Work task » When you answer, copy every line of the listing below exactly.

-------- Supplied entries --------
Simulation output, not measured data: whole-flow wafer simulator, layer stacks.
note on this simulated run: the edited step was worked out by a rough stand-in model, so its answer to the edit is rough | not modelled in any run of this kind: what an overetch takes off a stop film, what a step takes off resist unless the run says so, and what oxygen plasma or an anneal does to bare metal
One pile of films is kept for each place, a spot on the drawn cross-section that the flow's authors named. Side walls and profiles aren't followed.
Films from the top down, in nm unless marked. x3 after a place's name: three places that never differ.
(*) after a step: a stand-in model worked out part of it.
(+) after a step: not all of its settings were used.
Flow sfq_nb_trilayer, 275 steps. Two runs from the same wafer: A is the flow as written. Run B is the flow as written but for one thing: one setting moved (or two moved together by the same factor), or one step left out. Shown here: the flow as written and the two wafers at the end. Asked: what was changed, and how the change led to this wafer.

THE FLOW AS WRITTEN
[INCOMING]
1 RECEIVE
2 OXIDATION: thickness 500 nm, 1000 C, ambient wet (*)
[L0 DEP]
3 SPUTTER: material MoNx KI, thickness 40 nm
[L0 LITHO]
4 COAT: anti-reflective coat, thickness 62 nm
--------

Result »
Simulation output, not measured data: whole-flow wafer simulator, layer stacks.
note on this simulated run: the edited step was worked out by a rough stand-in model, so its answer to the edit is rough | not modelled in any run of this kind: what an overetch takes off a stop film, what a step takes off resist unless the run says so, and what oxygen plasma or an anneal does to bare metal
One pile of films is kept for each place, a spot on the drawn cross-section that the flow's authors named. Side walls and profiles aren't followed.
Films from the top down, in nm unless marked. x3 after a place's name: three places that never differ.
(*) after a step: a stand-in model worked out part of it.
(+) after a step: not all of its settings were used.
Flow sfq_nb_trilayer, 275 steps. Two runs from the same wafer: A is the flow as written. Run B is the flow as written but for one thing: one setting moved (or two moved together by the same factor), or one step left out. Shown here: the flow as written and the two wafers at the end. Asked: what was changed, and how the change led to this wafer.

THE FLOW AS WRITTEN
[INCOMING]
1 RECEIVE
2 OXIDATION: thickness 500 nm, 1000 C, ambient wet (*)
[L0 DEP]
3 SPUTTER: material MoNx KI, thickness 40 nm
[L0 LITHO]
4 COAT: anti-reflective coat, thickness 62 nm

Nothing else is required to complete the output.